Supplied entries —
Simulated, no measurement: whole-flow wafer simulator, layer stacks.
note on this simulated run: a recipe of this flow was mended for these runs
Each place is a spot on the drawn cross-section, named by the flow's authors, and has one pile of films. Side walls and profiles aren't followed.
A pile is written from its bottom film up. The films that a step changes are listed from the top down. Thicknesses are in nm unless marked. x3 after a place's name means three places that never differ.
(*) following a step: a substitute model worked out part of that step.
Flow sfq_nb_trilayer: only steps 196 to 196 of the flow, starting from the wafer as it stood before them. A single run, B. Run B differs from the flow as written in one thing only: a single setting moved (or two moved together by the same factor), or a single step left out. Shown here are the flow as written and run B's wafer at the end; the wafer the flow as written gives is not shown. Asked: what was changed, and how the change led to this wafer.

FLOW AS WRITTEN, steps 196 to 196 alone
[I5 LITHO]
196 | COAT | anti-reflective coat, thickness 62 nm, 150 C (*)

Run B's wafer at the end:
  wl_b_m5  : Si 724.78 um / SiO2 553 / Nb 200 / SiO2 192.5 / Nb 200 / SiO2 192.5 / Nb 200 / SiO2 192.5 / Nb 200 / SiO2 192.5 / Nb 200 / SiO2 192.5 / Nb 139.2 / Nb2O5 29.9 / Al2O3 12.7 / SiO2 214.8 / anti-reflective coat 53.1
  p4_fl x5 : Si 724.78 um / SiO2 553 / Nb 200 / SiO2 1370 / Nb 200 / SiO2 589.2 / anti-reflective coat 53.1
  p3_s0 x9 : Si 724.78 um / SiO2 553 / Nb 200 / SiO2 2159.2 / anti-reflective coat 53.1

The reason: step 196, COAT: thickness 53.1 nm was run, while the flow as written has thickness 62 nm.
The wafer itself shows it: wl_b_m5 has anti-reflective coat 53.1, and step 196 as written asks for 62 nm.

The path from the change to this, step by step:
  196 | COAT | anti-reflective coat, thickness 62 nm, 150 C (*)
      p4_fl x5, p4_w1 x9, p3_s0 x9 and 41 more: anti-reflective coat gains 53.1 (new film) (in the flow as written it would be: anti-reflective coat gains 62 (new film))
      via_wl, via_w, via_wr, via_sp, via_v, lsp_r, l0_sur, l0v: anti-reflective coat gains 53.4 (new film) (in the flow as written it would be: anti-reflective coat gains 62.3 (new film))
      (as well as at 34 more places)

Required action —
For the material above, reproduce exactly the lines from the line with "p4_fl x5 : Si" to the line with "62.3 (new film))", inclusive, and exclude all others.

Answer space —
  p4_fl x5 : Si 724.78 um / SiO2 553 / Nb 200 / SiO2 1370 / Nb 200 / SiO2 589.2 / anti-reflective coat 53.1
  p3_s0 x9 : Si 724.78 um / SiO2 553 / Nb 200 / SiO2 2159.2 / anti-reflective coat 53.1

The reason: step 196, COAT: thickness 53.1 nm was run, while the flow as written has thickness 62 nm.
The wafer itself shows it: wl_b_m5 has anti-reflective coat 53.1, and step 196 as written asks for 62 nm.

The path from the change to this, step by step:
  196 | COAT | anti-reflective coat, thickness 62 nm, 150 C (*)
      p4_fl x5, p4_w1 x9, p3_s0 x9 and 41 more: anti-reflective coat gains 53.1 (new film) (in the flow as written it would be: anti-reflective coat gains 62 (new film))
      via_wl, via_w, via_wr, via_sp, via_v, lsp_r, l0_sur, l0v: anti-reflective coat gains 53.4 (new film) (in the flow as written it would be: anti-reflective coat gains 62.3 (new film))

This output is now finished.